Excerpted data ->
__________________________________________________
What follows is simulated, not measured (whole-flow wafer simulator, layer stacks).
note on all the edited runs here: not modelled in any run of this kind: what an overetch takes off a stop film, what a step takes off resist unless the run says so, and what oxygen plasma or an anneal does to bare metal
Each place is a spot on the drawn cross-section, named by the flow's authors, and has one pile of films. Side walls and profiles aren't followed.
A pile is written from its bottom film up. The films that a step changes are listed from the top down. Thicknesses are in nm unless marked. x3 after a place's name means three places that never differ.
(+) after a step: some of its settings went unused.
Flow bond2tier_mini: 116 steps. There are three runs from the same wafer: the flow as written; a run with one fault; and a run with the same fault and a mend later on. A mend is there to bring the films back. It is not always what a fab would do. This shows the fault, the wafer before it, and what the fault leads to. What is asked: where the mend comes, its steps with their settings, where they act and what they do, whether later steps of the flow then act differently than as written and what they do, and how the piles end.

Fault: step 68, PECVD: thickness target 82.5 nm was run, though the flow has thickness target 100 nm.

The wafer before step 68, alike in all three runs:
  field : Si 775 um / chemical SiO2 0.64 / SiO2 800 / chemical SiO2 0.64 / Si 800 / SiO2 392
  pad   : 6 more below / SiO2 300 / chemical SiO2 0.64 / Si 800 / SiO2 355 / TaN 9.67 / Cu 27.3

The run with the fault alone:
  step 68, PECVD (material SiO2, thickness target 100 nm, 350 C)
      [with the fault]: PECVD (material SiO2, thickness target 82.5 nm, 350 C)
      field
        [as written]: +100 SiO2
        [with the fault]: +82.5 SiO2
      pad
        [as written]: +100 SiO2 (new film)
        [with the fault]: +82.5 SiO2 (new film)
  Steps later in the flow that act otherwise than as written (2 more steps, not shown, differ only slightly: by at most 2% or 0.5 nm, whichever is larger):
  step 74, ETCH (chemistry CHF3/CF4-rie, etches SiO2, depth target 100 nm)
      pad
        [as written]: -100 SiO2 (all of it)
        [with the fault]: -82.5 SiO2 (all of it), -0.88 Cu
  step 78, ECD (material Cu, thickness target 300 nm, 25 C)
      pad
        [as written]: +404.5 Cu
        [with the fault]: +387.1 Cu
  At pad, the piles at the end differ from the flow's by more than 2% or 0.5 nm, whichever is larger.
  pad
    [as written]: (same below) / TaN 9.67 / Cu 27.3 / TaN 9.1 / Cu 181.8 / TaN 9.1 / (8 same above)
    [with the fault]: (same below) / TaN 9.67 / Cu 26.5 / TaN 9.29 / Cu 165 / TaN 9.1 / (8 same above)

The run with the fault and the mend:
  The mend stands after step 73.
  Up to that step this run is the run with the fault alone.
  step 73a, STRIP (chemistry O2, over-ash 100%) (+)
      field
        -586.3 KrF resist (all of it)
__________________________________________________

Assignment -> Please return every line from the first one in the records above down to the line containing "(+) after a", including both, exactly as written and nothing more.

Response box ->
What follows is simulated, not measured (whole-flow wafer simulator, layer stacks).
note on all the edited runs here: not modelled in any run of this kind: what an overetch takes off a stop film, what a step takes off resist unless the run says so, and what oxygen plasma or an anneal does to bare metal
Each place is a spot on the drawn cross-section, named by the flow's authors, and has one pile of films. Side walls and profiles aren't followed.
A pile is written from its bottom film up. The films that a step changes are listed from the top down. Thicknesses are in nm unless marked. x3 after a place's name means three places that never differ.
(+) after a step: some of its settings went unused.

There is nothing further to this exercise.